> _Work instruction_:
Copy the data exactly from the line that contains "B: 1423 nm." through the line that contains "to measure: width", keeping both end lines and leaving out everything else.

> _Data_:
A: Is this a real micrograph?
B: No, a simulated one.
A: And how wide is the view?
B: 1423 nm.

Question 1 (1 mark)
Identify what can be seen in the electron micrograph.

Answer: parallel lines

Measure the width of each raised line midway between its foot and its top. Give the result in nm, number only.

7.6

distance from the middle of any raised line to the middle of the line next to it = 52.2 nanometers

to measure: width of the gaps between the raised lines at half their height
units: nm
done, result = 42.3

> _Task response_:
B: 1423 nm.

Question 1 (1 mark)
Identify what can be seen in the electron micrograph.

Answer: parallel lines

Measure the width of each raised line midway between its foot and its top. Give the result in nm, number only.

7.6

distance from the middle of any raised line to the middle of the line next to it = 52.2 nanometers

to measure: width of the gaps between the raised lines at half their height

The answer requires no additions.